■ DATASET:
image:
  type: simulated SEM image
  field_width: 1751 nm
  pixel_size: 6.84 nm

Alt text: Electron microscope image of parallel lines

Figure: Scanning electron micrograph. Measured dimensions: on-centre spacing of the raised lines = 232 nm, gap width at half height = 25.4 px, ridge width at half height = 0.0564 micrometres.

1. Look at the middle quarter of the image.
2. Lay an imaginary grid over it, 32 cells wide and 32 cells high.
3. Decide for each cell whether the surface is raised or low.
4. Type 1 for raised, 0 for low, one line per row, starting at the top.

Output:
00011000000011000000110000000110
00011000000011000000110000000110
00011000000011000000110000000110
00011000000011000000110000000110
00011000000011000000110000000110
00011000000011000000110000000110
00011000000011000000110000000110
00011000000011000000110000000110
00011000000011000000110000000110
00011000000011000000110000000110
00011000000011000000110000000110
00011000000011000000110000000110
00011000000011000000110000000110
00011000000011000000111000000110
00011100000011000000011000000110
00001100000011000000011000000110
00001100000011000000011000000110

■ WORK REQUEST: Please retype all of the records, keeping each line exactly as it is.

■ PROBLEM SOLUTION:
image:
  type: simulated SEM image
  field_width: 1751 nm
  pixel_size: 6.84 nm

Alt text: Electron microscope image of parallel lines

Figure: Scanning electron micrograph. Measured dimensions: on-centre spacing of the raised lines = 232 nm, gap width at half height = 25.4 px, ridge width at half height = 0.0564 micrometres.

1. Look at the middle quarter of the image.
2. Lay an imaginary grid over it, 32 cells wide and 32 cells high.
3. Decide for each cell whether the surface is raised or low.
4. Type 1 for raised, 0 for low, one line per row, starting at the top.

Output:
00011000000011000000110000000110
00011000000011000000110000000110
00011000000011000000110000000110
00011000000011000000110000000110
00011000000011000000110000000110
00011000000011000000110000000110
00011000000011000000110000000110
00011000000011000000110000000110
00011000000011000000110000000110
00011000000011000000110000000110
00011000000011000000110000000110
00011000000011000000110000000110
00011000000011000000110000000110
00011000000011000000111000000110
00011100000011000000011000000110
00001100000011000000011000000110
00001100000011000000011000000110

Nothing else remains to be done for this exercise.